(Data records):
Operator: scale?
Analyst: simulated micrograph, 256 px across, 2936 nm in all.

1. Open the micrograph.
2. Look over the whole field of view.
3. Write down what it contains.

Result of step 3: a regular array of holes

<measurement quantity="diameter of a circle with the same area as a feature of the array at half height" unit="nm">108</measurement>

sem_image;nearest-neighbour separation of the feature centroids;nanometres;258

(Assigned task):
Print exactly the lines above, between the one holding "Analyst: simulated micrograph, 256" and the one holding "Result of step 3: a regular array of holes", inclusive, and nothing besides.

(Exercise solution):
Analyst: simulated micrograph, 256 px across, 2936 nm in all.

1. Open the micrograph.
2. Look over the whole field of view.
3. Write down what it contains.

Result of step 3: a regular array of holes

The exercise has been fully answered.